→ **Excerpted data**
:::

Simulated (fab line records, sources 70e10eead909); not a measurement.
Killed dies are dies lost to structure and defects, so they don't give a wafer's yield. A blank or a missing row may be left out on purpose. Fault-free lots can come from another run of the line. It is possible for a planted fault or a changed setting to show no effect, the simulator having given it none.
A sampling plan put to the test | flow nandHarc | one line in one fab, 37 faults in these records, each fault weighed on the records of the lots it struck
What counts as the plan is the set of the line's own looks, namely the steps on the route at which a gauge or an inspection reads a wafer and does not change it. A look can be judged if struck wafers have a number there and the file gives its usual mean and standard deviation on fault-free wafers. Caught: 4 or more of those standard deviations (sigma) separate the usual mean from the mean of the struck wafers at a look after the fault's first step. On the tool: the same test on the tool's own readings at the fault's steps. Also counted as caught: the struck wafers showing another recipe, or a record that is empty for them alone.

:::

→ **Required action**
Transcribe the full listing, word for word.

→ **Written solution**
Simulated (fab line records, sources 70e10eead909); not a measurement.
Killed dies are dies lost to structure and defects, so they don't give a wafer's yield. A blank or a missing row may be left out on purpose. Fault-free lots can come from another run of the line. It is possible for a planted fault or a changed setting to show no effect, the simulator having given it none.
A sampling plan put to the test | flow nandHarc | one line in one fab, 37 faults in these records, each fault weighed on the records of the lots it struck
What counts as the plan is the set of the line's own looks, namely the steps on the route at which a gauge or an inspection reads a wafer and does not change it. A look can be judged if struck wafers have a number there and the file gives its usual mean and standard deviation on fault-free wafers. Caught: 4 or more of those standard deviations (sigma) separate the usual mean from the mean of the struck wafers at a look after the fault's first step. On the tool: the same test on the tool's own readings at the fault's steps. Also counted as caught: the struck wafers showing another recipe, or a record that is empty for them alone.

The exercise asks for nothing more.